DATA SHOWN.
·····
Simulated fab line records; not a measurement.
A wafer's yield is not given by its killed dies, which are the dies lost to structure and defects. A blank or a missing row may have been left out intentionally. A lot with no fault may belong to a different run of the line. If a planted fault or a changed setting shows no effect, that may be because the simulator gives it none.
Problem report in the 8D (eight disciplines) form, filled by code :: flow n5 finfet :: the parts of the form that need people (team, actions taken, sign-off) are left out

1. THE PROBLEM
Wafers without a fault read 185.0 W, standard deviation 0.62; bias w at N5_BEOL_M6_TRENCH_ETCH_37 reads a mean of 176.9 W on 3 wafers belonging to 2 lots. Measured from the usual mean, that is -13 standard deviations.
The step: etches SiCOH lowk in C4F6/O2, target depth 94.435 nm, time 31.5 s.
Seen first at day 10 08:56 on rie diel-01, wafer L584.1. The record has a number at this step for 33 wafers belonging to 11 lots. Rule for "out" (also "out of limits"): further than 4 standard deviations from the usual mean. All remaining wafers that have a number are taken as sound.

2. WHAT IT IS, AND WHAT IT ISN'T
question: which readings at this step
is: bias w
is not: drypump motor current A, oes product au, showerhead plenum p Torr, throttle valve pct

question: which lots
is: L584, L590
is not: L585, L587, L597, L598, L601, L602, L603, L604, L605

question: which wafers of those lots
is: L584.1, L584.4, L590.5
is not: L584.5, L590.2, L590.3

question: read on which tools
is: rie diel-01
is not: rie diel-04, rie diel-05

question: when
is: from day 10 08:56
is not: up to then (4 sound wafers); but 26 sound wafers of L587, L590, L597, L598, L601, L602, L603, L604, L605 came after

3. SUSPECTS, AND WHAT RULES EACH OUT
·····

ASSIGNED TASK.
Every entry above should be retyped exactly as it appears.

ANSWER BOX.
Simulated fab line records; not a measurement.
A wafer's yield is not given by its killed dies, which are the dies lost to structure and defects. A blank or a missing row may have been left out intentionally. A lot with no fault may belong to a different run of the line. If a planted fault or a changed setting shows no effect, that may be because the simulator gives it none.
Problem report in the 8D (eight disciplines) form, filled by code :: flow n5 finfet :: the parts of the form that need people (team, actions taken, sign-off) are left out

1. THE PROBLEM
Wafers without a fault read 185.0 W, standard deviation 0.62; bias w at N5_BEOL_M6_TRENCH_ETCH_37 reads a mean of 176.9 W on 3 wafers belonging to 2 lots. Measured from the usual mean, that is -13 standard deviations.
The step: etches SiCOH lowk in C4F6/O2, target depth 94.435 nm, time 31.5 s.
Seen first at day 10 08:56 on rie diel-01, wafer L584.1. The record has a number at this step for 33 wafers belonging to 11 lots. Rule for "out" (also "out of limits"): further than 4 standard deviations from the usual mean. All remaining wafers that have a number are taken as sound.

2. WHAT IT IS, AND WHAT IT ISN'T
question: which readings at this step
is: bias w
is not: drypump motor current A, oes product au, showerhead plenum p Torr, throttle valve pct

question: which lots
is: L584, L590
is not: L585, L587, L597, L598, L601, L602, L603, L604, L605

question: which wafers of those lots
is: L584.1, L584.4, L590.5
is not: L584.5, L590.2, L590.3

question: read on which tools
is: rie diel-01
is not: rie diel-04, rie diel-05

question: when
is: from day 10 08:56
is not: up to then (4 sound wafers); but 26 sound wafers of L587, L590, L597, L598, L601, L602, L603, L604, L605 came after

3. SUSPECTS, AND WHAT RULES EACH OUT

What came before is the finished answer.